### Work order:
Give the data again exactly, stopping after the "C1: hours of" line.

(Record extracts Opens)

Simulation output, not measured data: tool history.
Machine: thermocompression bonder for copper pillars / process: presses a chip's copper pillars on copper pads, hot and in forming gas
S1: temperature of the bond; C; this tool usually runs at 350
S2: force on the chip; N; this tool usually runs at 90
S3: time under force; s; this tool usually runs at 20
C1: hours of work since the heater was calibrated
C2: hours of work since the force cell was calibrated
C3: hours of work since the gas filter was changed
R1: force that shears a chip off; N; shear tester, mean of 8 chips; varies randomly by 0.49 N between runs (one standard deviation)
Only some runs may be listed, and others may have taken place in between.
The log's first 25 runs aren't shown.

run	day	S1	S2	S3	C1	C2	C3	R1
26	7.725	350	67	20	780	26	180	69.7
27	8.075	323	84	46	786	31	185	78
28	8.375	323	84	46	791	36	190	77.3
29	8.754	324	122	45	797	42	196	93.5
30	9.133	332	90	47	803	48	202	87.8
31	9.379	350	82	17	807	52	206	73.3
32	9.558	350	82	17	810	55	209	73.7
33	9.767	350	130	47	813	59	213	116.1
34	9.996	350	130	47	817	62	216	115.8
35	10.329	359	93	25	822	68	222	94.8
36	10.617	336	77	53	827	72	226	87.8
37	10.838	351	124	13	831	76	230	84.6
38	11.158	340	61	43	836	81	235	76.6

(Record extracts Closes)

### Task answer:
Simulation output, not measured data: tool history.
Machine: thermocompression bonder for copper pillars / process: presses a chip's copper pillars on copper pads, hot and in forming gas
S1: temperature of the bond; C; this tool usually runs at 350
S2: force on the chip; N; this tool usually runs at 90
S3: time under force; s; this tool usually runs at 20
C1: hours of work since the heater was calibrated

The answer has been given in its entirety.